**Data excerpts**

---*---

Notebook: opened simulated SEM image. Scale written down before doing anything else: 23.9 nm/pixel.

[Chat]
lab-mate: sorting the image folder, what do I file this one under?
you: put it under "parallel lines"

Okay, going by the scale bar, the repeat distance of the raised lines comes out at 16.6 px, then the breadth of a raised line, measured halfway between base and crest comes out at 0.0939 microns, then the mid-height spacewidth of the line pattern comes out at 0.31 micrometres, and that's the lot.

---*---

**Requirement**
The required answer is the exact run of lines above starting at the line with "lab-mate: sorting the" and ending at the line with "you: put it", with both ends present.

**Answer box**
lab-mate: sorting the image folder, what do I file this one under?
you: put it under "parallel lines"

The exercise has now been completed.